● **WORK ORDER**
In the listing below, print exactly the lines from the first through the one that contains "The log's first 23 runs aren't shown.".

-------- SUPPLIED ENTRIES
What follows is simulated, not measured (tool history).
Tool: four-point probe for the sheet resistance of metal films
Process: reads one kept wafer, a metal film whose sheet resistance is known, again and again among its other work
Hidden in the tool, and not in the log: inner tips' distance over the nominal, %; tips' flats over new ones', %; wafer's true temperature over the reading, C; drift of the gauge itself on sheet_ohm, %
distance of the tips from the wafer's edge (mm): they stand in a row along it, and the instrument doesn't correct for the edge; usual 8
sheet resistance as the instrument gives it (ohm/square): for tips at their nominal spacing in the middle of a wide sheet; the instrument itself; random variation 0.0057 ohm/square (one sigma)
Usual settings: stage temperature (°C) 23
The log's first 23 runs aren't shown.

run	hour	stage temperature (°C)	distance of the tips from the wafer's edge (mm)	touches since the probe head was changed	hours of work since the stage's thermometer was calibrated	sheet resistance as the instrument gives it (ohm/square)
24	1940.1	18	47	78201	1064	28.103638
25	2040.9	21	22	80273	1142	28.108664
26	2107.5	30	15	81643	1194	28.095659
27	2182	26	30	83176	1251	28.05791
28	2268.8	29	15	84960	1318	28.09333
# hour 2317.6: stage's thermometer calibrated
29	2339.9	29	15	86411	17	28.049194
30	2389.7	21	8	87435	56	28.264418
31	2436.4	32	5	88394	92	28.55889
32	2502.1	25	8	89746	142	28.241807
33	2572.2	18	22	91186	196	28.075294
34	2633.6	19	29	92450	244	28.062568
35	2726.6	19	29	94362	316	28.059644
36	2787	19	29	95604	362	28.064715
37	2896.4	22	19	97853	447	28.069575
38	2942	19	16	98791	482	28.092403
----------------

● **EXERCISE RESULT**
What follows is simulated, not measured (tool history).
Tool: four-point probe for the sheet resistance of metal films
Process: reads one kept wafer, a metal film whose sheet resistance is known, again and again among its other work
Hidden in the tool, and not in the log: inner tips' distance over the nominal, %; tips' flats over new ones', %; wafer's true temperature over the reading, C; drift of the gauge itself on sheet_ohm, %
distance of the tips from the wafer's edge (mm): they stand in a row along it, and the instrument doesn't correct for the edge; usual 8
sheet resistance as the instrument gives it (ohm/square): for tips at their nominal spacing in the middle of a wide sheet; the instrument itself; random variation 0.0057 ohm/square (one sigma)
Usual settings: stage temperature (°C) 23
The log's first 23 runs aren't shown.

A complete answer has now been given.